ASSIGNED TASK
Write out the lines from the top of the material through the line with "Given before the", exactly and with nothing added.

* * * *

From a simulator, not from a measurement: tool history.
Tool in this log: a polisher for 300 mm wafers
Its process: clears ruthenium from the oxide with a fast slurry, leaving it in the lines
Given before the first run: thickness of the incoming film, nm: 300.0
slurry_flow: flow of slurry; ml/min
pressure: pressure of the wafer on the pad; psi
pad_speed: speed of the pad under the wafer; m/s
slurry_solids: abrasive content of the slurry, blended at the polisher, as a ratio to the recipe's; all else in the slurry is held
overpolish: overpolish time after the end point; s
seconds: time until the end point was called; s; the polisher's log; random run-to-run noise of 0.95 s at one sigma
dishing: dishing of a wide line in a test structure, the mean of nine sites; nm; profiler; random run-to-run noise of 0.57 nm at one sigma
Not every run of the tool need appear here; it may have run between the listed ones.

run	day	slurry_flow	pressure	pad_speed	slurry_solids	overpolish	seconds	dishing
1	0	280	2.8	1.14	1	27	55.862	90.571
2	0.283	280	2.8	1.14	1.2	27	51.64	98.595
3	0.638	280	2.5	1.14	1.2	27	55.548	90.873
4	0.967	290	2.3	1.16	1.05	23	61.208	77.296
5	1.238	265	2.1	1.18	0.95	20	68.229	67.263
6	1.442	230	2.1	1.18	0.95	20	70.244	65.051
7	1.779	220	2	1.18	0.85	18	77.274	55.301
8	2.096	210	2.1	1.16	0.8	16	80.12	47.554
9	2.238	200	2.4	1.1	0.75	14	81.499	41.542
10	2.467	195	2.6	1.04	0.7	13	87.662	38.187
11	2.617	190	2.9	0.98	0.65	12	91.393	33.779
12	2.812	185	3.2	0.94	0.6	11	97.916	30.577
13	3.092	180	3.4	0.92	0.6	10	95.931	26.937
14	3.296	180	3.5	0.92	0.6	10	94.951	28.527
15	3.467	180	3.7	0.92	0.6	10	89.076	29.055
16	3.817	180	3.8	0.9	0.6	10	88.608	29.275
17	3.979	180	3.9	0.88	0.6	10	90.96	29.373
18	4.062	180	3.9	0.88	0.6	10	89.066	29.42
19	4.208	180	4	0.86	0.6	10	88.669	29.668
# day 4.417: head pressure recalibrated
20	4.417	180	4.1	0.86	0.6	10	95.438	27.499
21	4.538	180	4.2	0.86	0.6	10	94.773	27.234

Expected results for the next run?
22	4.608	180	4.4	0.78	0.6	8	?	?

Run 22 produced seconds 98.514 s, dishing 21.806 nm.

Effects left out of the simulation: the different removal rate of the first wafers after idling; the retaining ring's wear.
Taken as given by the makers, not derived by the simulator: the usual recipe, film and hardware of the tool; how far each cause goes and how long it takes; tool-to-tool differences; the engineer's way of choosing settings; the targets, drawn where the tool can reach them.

* * * *

ANSWER SECTION
From a simulator, not from a measurement: tool history.
Tool in this log: a polisher for 300 mm wafers
Its process: clears ruthenium from the oxide with a fast slurry, leaving it in the lines
Given before the first run: thickness of the incoming film, nm: 300.0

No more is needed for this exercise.